**Exercise**
When you reach the line containing "Comparing a struck" in the data below, begin returning lines exactly as written, and stop once the line containing "At each step" has been returned.

**Provided information**
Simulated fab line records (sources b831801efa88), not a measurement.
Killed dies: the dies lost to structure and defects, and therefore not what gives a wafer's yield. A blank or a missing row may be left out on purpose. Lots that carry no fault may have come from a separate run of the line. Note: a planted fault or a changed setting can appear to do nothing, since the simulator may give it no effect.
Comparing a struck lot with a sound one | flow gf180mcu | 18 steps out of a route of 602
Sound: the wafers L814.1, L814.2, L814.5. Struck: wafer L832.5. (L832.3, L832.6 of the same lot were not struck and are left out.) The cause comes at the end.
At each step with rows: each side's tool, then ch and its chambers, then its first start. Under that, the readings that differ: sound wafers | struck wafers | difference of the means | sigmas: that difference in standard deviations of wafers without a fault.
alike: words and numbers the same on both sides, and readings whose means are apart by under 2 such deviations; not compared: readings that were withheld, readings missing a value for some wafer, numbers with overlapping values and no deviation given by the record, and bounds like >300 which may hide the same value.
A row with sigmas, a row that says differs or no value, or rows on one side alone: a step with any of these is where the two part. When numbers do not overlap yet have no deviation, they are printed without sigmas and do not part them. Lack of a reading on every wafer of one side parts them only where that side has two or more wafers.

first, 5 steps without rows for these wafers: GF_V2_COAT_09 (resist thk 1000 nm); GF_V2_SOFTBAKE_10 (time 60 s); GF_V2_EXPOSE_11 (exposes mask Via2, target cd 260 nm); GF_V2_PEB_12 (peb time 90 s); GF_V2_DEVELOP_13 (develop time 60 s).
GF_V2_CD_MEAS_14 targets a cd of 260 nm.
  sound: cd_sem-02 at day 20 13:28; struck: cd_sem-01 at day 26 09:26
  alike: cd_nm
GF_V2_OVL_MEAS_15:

**Written reply**
Comparing a struck lot with a sound one | flow gf180mcu | 18 steps out of a route of 602
Sound: the wafers L814.1, L814.2, L814.5. Struck: wafer L832.5. (L832.3, L832.6 of the same lot were not struck and are left out.) The cause comes at the end.
At each step with rows: each side's tool, then ch and its chambers, then its first start. Under that, the readings that differ: sound wafers | struck wafers | difference of the means | sigmas: that difference in standard deviations of wafers without a fault.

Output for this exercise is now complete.